• ASSIGNMENT: Type out the data below in its entirety, exactly as given.

• INFORMATION SHOWN:
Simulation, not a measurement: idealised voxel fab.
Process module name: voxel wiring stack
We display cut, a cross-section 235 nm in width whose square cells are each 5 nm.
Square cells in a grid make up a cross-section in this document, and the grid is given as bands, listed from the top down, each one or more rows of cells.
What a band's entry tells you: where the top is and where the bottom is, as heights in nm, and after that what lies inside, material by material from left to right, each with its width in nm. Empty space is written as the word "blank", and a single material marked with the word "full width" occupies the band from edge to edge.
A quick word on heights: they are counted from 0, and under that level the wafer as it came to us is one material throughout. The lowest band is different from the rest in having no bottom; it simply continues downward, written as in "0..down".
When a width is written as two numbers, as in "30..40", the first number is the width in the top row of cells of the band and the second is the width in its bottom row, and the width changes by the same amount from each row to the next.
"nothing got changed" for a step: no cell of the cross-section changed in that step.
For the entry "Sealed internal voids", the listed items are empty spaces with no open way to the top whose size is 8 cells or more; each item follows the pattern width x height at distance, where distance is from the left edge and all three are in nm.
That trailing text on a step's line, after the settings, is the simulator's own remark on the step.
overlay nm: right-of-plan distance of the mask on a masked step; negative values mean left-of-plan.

• TASK RESULT:
Simulation, not a measurement: idealised voxel fab.
Process module name: voxel wiring stack
We display cut, a cross-section 235 nm in width whose square cells are each 5 nm.
Square cells in a grid make up a cross-section in this document, and the grid is given as bands, listed from the top down, each one or more rows of cells.
What a band's entry tells you: where the top is and where the bottom is, as heights in nm, and after that what lies inside, material by material from left to right, each with its width in nm. Empty space is written as the word "blank", and a single material marked with the word "full width" occupies the band from edge to edge.
A quick word on heights: they are counted from 0, and under that level the wafer as it came to us is one material throughout. The lowest band is different from the rest in having no bottom; it simply continues downward, written as in "0..down".
When a width is written as two numbers, as in "30..40", the first number is the width in the top row of cells of the band and the second is the width in its bottom row, and the width changes by the same amount from each row to the next.
"nothing got changed" for a step: no cell of the cross-section changed in that step.
For the entry "Sealed internal voids", the listed items are empty spaces with no open way to the top whose size is 8 cells or more; each item follows the pattern width x height at distance, where distance is from the left edge and all three are in nm.
That trailing text on a step's line, after the settings, is the simulator's own remark on the step.
overlay nm: right-of-plan distance of the mask on a masked step; negative values mean left-of-plan.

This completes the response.